** Given data follows **

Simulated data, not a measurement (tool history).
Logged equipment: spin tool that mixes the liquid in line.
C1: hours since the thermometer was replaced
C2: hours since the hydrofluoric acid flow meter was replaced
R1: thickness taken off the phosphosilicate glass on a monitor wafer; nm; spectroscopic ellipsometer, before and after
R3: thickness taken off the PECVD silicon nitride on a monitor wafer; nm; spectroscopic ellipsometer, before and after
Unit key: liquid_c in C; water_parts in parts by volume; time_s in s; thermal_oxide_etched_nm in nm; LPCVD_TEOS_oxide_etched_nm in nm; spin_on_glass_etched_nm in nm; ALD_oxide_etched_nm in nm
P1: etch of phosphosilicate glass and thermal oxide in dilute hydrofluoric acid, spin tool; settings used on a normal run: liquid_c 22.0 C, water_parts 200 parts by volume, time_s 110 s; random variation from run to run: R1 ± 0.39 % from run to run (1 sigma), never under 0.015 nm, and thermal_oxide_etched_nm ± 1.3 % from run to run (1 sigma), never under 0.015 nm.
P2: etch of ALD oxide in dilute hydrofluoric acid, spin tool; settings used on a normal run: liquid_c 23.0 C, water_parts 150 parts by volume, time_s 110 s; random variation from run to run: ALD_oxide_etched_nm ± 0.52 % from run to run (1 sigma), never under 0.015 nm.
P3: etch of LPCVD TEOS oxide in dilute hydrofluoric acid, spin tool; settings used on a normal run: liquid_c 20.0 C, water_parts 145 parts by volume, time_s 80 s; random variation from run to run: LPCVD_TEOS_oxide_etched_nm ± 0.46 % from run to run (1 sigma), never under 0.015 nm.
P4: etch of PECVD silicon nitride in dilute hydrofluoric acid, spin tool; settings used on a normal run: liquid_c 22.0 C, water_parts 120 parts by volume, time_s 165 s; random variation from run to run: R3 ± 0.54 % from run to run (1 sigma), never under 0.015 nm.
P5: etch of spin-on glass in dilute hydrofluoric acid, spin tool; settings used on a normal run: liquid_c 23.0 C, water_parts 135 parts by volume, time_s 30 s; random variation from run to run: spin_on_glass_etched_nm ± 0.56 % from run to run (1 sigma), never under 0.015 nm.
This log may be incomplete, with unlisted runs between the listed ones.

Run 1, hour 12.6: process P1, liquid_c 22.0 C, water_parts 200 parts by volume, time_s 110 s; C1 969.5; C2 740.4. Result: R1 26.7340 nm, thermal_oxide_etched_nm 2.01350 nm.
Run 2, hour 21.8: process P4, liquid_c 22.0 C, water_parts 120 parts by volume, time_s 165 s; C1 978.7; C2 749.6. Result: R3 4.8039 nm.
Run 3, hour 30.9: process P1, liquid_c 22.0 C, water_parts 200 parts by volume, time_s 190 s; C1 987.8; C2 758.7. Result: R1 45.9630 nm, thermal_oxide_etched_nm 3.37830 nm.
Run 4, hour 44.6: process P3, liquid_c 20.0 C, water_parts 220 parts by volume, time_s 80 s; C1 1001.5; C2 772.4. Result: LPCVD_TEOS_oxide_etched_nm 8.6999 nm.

** End of Given data **

Task item :: Transcribe the records above exactly, from the opening line down to and including the line with "C2: hours since".

Task response ::
Simulated data, not a measurement (tool history).
Logged equipment: spin tool that mixes the liquid in line.
C1: hours since the thermometer was replaced
C2: hours since the hydrofluoric acid flow meter was replaced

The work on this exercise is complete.